* **TASK ITEM**
Each line below is to be written out in full, exactly as shown.

* **INFORMATION SHOWN**
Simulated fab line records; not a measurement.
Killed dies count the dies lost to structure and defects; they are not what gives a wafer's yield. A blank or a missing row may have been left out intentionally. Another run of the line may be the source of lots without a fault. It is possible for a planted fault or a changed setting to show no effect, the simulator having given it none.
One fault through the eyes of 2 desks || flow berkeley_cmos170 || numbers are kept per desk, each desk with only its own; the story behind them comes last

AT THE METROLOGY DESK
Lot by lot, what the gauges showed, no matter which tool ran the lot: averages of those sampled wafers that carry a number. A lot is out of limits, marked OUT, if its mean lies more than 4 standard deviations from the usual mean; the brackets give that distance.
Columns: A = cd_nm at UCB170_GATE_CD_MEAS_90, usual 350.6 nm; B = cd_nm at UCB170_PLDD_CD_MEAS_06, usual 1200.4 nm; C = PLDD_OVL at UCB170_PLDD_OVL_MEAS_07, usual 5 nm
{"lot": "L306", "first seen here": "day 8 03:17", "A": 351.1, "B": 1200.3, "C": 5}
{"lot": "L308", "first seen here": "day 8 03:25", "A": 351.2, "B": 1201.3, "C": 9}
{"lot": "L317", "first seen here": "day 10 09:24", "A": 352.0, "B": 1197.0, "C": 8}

* **WORKED SOLUTION**
Simulated fab line records; not a measurement.
Killed dies count the dies lost to structure and defects; they are not what gives a wafer's yield. A blank or a missing row may have been left out intentionally. Another run of the line may be the source of lots without a fault. It is possible for a planted fault or a changed setting to show no effect, the simulator having given it none.
One fault through the eyes of 2 desks || flow berkeley_cmos170 || numbers are kept per desk, each desk with only its own; the story behind them comes last

AT THE METROLOGY DESK
Lot by lot, what the gauges showed, no matter which tool ran the lot: averages of those sampled wafers that carry a number. A lot is out of limits, marked OUT, if its mean lies more than 4 standard deviations from the usual mean; the brackets give that distance.
Columns: A = cd_nm at UCB170_GATE_CD_MEAS_90, usual 350.6 nm; B = cd_nm at UCB170_PLDD_CD_MEAS_06, usual 1200.4 nm; C = PLDD_OVL at UCB170_PLDD_OVL_MEAS_07, usual 5 nm
{"lot": "L306", "first seen here": "day 8 03:17", "A": 351.1, "B": 1200.3, "C": 5}
{"lot": "L308", "first seen here": "day 8 03:25", "A": 351.2, "B": 1201.3, "C": 9}
{"lot": "L317", "first seen here": "day 10 09:24", "A": 352.0, "B": 1197.0, "C": 8}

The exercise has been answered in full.